● **Brief**: Below are records; repeat them all exactly.

● **Recorded data**:
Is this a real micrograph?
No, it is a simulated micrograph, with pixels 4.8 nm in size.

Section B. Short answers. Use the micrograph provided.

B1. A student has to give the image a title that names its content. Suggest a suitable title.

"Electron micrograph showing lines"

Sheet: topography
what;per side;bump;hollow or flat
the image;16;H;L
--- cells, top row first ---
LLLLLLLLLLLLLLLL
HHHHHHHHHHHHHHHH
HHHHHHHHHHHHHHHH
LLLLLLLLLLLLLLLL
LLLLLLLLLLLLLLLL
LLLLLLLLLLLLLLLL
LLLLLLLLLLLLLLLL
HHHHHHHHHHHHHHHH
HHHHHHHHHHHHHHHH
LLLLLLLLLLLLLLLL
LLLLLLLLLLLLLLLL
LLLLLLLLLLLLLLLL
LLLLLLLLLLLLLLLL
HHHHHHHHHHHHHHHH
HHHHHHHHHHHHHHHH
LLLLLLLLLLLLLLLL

● **Your solution**:
Is this a real micrograph?
No, it is a simulated micrograph, with pixels 4.8 nm in size.

Section B. Short answers. Use the micrograph provided.

B1. A student has to give the image a title that names its content. Suggest a suitable title.

"Electron micrograph showing lines"

Sheet: topography
what;per side;bump;hollow or flat
the image;16;H;L
--- cells, top row first ---
LLLLLLLLLLLLLLLL
HHHHHHHHHHHHHHHH
HHHHHHHHHHHHHHHH
LLLLLLLLLLLLLLLL
LLLLLLLLLLLLLLLL
LLLLLLLLLLLLLLLL
LLLLLLLLLLLLLLLL
HHHHHHHHHHHHHHHH
HHHHHHHHHHHHHHHH
LLLLLLLLLLLLLLLL
LLLLLLLLLLLLLLLL
LLLLLLLLLLLLLLLL
LLLLLLLLLLLLLLLL
HHHHHHHHHHHHHHHH
HHHHHHHHHHHHHHHH
LLLLLLLLLLLLLLLL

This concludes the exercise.